> _Action item_:
Reproduce all entries precisely, down to the last character.

> _Source material_:
Start of Block

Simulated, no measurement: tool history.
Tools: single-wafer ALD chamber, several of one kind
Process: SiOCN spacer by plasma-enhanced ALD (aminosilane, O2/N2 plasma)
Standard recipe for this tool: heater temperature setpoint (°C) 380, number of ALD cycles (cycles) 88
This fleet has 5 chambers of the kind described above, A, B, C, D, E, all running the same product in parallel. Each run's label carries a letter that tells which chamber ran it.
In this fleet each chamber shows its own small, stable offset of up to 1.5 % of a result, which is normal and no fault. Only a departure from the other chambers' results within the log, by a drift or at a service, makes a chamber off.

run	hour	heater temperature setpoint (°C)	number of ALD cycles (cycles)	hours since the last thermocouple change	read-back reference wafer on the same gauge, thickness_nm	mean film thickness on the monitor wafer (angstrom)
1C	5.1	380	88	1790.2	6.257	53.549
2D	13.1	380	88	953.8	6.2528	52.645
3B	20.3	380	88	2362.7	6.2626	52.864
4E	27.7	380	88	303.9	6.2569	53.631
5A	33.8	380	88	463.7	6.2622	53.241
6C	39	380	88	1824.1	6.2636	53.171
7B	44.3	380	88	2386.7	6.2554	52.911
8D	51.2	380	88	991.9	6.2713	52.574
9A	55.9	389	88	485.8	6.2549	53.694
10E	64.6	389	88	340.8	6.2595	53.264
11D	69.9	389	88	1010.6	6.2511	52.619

End of Block

> _Exercise output_:
Simulated, no measurement: tool history.
Tools: single-wafer ALD chamber, several of one kind
Process: SiOCN spacer by plasma-enhanced ALD (aminosilane, O2/N2 plasma)
Standard recipe for this tool: heater temperature setpoint (°C) 380, number of ALD cycles (cycles) 88
This fleet has 5 chambers of the kind described above, A, B, C, D, E, all running the same product in parallel. Each run's label carries a letter that tells which chamber ran it.
In this fleet each chamber shows its own small, stable offset of up to 1.5 % of a result, which is normal and no fault. Only a departure from the other chambers' results within the log, by a drift or at a service, makes a chamber off.

run	hour	heater temperature setpoint (°C)	number of ALD cycles (cycles)	hours since the last thermocouple change	read-back reference wafer on the same gauge, thickness_nm	mean film thickness on the monitor wafer (angstrom)
1C	5.1	380	88	1790.2	6.257	53.549
2D	13.1	380	88	953.8	6.2528	52.645
3B	20.3	380	88	2362.7	6.2626	52.864
4E	27.7	380	88	303.9	6.2569	53.631
5A	33.8	380	88	463.7	6.2622	53.241
6C	39	380	88	1824.1	6.2636	53.171
7B	44.3	380	88	2386.7	6.2554	52.911
8D	51.2	380	88	991.9	6.2713	52.574
9A	55.9	389	88	485.8	6.2549	53.694
10E	64.6	389	88	340.8	6.2595	53.264
11D	69.9	389	88	1010.6	6.2511	52.619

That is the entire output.